§ **Exercise**
Repeat the data precisely as given.

§ **Extracted material**
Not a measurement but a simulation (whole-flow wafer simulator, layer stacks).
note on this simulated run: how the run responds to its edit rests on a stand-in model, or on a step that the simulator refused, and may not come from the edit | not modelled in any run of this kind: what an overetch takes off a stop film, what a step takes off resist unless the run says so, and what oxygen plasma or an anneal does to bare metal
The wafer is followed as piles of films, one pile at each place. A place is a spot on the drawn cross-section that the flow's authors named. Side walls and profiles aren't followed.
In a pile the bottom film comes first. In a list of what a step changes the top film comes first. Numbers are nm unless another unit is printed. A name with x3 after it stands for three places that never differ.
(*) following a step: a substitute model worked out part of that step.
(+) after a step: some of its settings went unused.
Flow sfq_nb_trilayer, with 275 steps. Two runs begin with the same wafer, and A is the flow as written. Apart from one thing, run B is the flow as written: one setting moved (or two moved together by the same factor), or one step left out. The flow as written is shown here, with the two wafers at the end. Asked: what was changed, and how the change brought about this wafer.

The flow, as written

§ **Response area**
Not a measurement but a simulation (whole-flow wafer simulator, layer stacks).
note on this simulated run: how the run responds to its edit rests on a stand-in model, or on a step that the simulator refused, and may not come from the edit | not modelled in any run of this kind: what an overetch takes off a stop film, what a step takes off resist unless the run says so, and what oxygen plasma or an anneal does to bare metal
The wafer is followed as piles of films, one pile at each place. A place is a spot on the drawn cross-section that the flow's authors named. Side walls and profiles aren't followed.
In a pile the bottom film comes first. In a list of what a step changes the top film comes first. Numbers are nm unless another unit is printed. A name with x3 after it stands for three places that never differ.
(*) following a step: a substitute model worked out part of that step.
(+) after a step: some of its settings went unused.
Flow sfq_nb_trilayer, with 275 steps. Two runs begin with the same wafer, and A is the flow as written. Apart from one thing, run B is the flow as written: one setting moved (or two moved together by the same factor), or one step left out. The flow as written is shown here, with the two wafers at the end. Asked: what was changed, and how the change brought about this wafer.

The flow, as written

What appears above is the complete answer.